> **Task item**: Would you retype every entry that follows without altering a word?

Available data Start Marker
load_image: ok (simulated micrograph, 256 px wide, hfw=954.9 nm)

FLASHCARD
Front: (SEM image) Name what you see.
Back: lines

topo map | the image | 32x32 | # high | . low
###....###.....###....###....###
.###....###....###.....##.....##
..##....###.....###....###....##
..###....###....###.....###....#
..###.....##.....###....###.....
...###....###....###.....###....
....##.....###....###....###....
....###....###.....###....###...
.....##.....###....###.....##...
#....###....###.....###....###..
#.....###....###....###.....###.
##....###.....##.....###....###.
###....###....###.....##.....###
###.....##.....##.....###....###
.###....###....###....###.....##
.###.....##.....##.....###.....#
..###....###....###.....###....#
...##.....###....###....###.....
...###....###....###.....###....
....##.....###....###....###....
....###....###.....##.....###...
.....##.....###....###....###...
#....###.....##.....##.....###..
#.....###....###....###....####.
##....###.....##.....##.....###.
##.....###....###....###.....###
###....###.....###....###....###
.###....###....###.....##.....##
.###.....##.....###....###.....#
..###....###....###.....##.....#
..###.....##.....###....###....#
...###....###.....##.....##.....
Available data End Marker

> **Answer space**:
load_image: ok (simulated micrograph, 256 px wide, hfw=954.9 nm)

FLASHCARD
Front: (SEM image) Name what you see.
Back: lines

topo map | the image | 32x32 | # high | . low
###....###.....###....###....###
.###....###....###.....##.....##
..##....###.....###....###....##
..###....###....###.....###....#
..###.....##.....###....###.....
...###....###....###.....###....
....##.....###....###....###....
....###....###.....###....###...
.....##.....###....###.....##...
#....###....###.....###....###..
#.....###....###....###.....###.
##....###.....##.....###....###.
###....###....###.....##.....###
###.....##.....##.....###....###
.###....###....###....###.....##
.###.....##.....##.....###.....#
..###....###....###.....###....#
...##.....###....###....###.....
...###....###....###.....###....
....##.....###....###....###....
....###....###.....##.....###...
.....##.....###....###....###...
#....###.....##.....##.....###..
#.....###....###....###....####.
##....###.....##.....##.....###.
##.....###....###....###.....###
###....###.....###....###....###
.###....###....###.....##.....##
.###.....##.....###....###.....#
..###....###....###.....##.....#
..###.....##.....###....###....#
...###....###.....##.....##.....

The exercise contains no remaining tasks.